* **Requirement**: Nothing in the data should be altered when it is repeated in full.

* **Study material**:
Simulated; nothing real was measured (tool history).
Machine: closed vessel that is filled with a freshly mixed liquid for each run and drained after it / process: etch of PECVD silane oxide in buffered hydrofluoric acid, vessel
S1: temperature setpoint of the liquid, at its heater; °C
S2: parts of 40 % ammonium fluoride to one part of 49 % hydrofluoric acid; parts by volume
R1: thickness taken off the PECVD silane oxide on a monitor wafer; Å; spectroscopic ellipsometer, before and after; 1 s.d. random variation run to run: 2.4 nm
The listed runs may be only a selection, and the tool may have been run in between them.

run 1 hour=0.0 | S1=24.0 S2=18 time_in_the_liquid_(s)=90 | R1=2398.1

* **Answer area**:
Simulated; nothing real was measured (tool history).
Machine: closed vessel that is filled with a freshly mixed liquid for each run and drained after it / process: etch of PECVD silane oxide in buffered hydrofluoric acid, vessel
S1: temperature setpoint of the liquid, at its heater; °C
S2: parts of 40 % ammonium fluoride to one part of 49 % hydrofluoric acid; parts by volume
R1: thickness taken off the PECVD silane oxide on a monitor wafer; Å; spectroscopic ellipsometer, before and after; 1 s.d. random variation run to run: 2.4 nm
The listed runs may be only a selection, and the tool may have been run in between them.

run 1 hour=0.0 | S1=24.0 S2=18 time_in_the_liquid_(s)=90 | R1=2398.1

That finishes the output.